● **ACTIVITY**
For this exercise, print all of the entries exactly as given.

● **EXTRACTED DATA**
*** Begin section ***

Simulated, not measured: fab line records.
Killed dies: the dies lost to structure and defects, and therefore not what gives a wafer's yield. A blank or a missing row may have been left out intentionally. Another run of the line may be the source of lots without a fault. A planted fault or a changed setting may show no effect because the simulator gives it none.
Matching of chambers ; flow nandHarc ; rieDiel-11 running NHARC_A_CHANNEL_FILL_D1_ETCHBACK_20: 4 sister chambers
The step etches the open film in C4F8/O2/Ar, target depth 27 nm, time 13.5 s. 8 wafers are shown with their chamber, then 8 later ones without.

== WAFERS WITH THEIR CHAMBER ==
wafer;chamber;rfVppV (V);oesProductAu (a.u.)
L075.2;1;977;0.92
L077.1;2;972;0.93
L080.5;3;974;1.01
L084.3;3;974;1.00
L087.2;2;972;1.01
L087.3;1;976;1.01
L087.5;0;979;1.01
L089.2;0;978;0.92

*** End section ***

● **PROBLEM SOLUTION**
Simulated, not measured: fab line records.
Killed dies: the dies lost to structure and defects, and therefore not what gives a wafer's yield. A blank or a missing row may have been left out intentionally. Another run of the line may be the source of lots without a fault. A planted fault or a changed setting may show no effect because the simulator gives it none.
Matching of chambers ; flow nandHarc ; rieDiel-11 running NHARC_A_CHANNEL_FILL_D1_ETCHBACK_20: 4 sister chambers
The step etches the open film in C4F8/O2/Ar, target depth 27 nm, time 13.5 s. 8 wafers are shown with their chamber, then 8 later ones without.

== WAFERS WITH THEIR CHAMBER ==
wafer;chamber;rfVppV (V);oesProductAu (a.u.)
L075.2;1;977;0.92
L077.1;2;972;0.93
L080.5;3;974;1.01
L084.3;3;974;1.00
L087.2;2;972;1.01
L087.3;1;976;1.01
L087.5;0;979;1.01
L089.2;0;978;0.92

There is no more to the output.